* [Record extracts]:
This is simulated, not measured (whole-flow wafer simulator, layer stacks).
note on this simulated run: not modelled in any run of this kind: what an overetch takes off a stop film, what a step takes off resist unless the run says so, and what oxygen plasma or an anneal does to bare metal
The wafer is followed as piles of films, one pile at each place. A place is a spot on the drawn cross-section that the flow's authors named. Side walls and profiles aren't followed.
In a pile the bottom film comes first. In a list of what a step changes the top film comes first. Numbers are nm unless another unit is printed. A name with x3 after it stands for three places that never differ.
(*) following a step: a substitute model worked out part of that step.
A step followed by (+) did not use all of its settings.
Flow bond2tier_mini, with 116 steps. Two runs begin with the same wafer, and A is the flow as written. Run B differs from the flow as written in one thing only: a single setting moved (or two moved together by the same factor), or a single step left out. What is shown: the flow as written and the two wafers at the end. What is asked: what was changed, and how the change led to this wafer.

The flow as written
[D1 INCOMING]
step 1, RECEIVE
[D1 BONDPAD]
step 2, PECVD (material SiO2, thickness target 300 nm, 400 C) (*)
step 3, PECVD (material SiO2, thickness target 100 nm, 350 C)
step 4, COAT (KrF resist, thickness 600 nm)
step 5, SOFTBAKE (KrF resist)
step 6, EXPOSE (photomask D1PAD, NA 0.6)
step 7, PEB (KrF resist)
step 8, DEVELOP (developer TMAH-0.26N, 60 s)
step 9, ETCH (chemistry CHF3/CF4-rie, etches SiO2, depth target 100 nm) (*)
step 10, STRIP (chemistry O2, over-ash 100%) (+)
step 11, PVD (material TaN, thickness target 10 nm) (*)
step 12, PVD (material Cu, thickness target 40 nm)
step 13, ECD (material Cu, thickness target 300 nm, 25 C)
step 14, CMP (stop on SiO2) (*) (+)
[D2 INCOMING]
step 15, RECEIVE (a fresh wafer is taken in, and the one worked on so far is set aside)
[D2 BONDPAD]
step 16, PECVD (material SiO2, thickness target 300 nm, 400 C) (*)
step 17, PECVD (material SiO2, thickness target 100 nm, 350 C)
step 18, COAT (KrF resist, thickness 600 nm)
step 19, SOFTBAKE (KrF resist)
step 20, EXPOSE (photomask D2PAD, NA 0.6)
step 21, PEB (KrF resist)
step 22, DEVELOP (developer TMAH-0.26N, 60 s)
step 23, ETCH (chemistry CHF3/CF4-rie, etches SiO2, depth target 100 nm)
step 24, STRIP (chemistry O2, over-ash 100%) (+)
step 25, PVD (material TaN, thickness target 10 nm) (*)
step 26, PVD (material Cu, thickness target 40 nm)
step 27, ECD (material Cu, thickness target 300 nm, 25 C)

* [Work task]:
Reproduce verbatim only the segment of the listing bounded by the line containing "Flow bond2tier_mini, with" and the line containing "step 5, SOFTBAKE (KrF resist)", with both boundary lines included.

* [Task output]:
Flow bond2tier_mini, with 116 steps. Two runs begin with the same wafer, and A is the flow as written. Run B differs from the flow as written in one thing only: a single setting moved (or two moved together by the same factor), or a single step left out. What is shown: the flow as written and the two wafers at the end. What is asked: what was changed, and how the change led to this wafer.

The flow as written
[D1 INCOMING]
step 1, RECEIVE
[D1 BONDPAD]
step 2, PECVD (material SiO2, thickness target 300 nm, 400 C) (*)
step 3, PECVD (material SiO2, thickness target 100 nm, 350 C)
step 4, COAT (KrF resist, thickness 600 nm)
step 5, SOFTBAKE (KrF resist)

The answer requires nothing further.